Assignment: Return the listing in full. Keep every word as it stands.

Data excerpts:
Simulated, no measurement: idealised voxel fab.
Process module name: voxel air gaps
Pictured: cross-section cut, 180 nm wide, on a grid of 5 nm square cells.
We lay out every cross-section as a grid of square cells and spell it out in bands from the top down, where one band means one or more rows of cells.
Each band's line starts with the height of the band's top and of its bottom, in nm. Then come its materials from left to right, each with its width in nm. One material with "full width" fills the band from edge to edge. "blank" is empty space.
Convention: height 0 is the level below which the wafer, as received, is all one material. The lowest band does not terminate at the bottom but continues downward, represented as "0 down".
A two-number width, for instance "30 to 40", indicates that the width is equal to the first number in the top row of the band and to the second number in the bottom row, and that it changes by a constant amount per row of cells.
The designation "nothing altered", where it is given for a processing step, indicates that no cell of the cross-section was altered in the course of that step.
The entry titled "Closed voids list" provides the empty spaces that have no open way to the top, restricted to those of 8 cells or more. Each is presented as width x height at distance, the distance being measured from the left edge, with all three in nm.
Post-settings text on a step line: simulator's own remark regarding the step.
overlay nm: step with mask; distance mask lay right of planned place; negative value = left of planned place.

Exercise answer:
Simulated, no measurement: idealised voxel fab.
Process module name: voxel air gaps
Pictured: cross-section cut, 180 nm wide, on a grid of 5 nm square cells.
We lay out every cross-section as a grid of square cells and spell it out in bands from the top down, where one band means one or more rows of cells.
Each band's line starts with the height of the band's top and of its bottom, in nm. Then come its materials from left to right, each with its width in nm. One material with "full width" fills the band from edge to edge. "blank" is empty space.
Convention: height 0 is the level below which the wafer, as received, is all one material. The lowest band does not terminate at the bottom but continues downward, represented as "0 down".
A two-number width, for instance "30 to 40", indicates that the width is equal to the first number in the top row of the band and to the second number in the bottom row, and that it changes by a constant amount per row of cells.
The designation "nothing altered", where it is given for a processing step, indicates that no cell of the cross-section was altered in the course of that step.
The entry titled "Closed voids list" provides the empty spaces that have no open way to the top, restricted to those of 8 cells or more. Each is presented as width x height at distance, the distance being measured from the left edge, with all three in nm.
Post-settings text on a step line: simulator's own remark regarding the step.
overlay nm: step with mask; distance mask lay right of planned place; negative value = left of planned place.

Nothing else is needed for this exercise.